* _Assigned task_
Exactly as written, copy the lines of the data below from the first through the one containing "run 4 hour=187.8".

* _Stored data_
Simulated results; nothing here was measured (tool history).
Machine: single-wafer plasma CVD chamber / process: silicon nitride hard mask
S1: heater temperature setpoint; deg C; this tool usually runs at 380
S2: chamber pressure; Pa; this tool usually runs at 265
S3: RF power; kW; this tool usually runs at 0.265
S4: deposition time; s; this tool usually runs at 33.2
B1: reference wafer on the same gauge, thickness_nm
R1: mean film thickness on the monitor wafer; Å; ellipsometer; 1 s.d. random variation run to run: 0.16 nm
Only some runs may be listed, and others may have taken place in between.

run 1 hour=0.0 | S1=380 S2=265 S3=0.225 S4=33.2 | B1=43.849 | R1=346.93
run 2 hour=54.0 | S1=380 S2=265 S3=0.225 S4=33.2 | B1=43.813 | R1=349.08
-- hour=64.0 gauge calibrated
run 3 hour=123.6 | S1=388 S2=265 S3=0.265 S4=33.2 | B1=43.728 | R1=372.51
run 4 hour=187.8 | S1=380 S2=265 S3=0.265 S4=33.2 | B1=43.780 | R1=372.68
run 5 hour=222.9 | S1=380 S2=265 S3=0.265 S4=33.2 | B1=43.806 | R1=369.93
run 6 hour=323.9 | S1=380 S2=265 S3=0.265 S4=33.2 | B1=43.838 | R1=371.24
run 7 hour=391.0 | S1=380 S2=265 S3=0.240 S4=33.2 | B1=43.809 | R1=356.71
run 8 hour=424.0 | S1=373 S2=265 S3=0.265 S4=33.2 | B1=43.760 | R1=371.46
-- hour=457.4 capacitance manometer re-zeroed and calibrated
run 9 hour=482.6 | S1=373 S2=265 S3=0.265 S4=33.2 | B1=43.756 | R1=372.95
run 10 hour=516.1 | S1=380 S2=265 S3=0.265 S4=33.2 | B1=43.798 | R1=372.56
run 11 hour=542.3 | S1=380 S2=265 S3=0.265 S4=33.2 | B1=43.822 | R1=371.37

* _Solution_
Simulated results; nothing here was measured (tool history).
Machine: single-wafer plasma CVD chamber / process: silicon nitride hard mask
S1: heater temperature setpoint; deg C; this tool usually runs at 380
S2: chamber pressure; Pa; this tool usually runs at 265
S3: RF power; kW; this tool usually runs at 0.265
S4: deposition time; s; this tool usually runs at 33.2
B1: reference wafer on the same gauge, thickness_nm
R1: mean film thickness on the monitor wafer; Å; ellipsometer; 1 s.d. random variation run to run: 0.16 nm
Only some runs may be listed, and others may have taken place in between.

run 1 hour=0.0 | S1=380 S2=265 S3=0.225 S4=33.2 | B1=43.849 | R1=346.93
run 2 hour=54.0 | S1=380 S2=265 S3=0.225 S4=33.2 | B1=43.813 | R1=349.08
-- hour=64.0 gauge calibrated
run 3 hour=123.6 | S1=388 S2=265 S3=0.265 S4=33.2 | B1=43.728 | R1=372.51
run 4 hour=187.8 | S1=380 S2=265 S3=0.265 S4=33.2 | B1=43.780 | R1=372.68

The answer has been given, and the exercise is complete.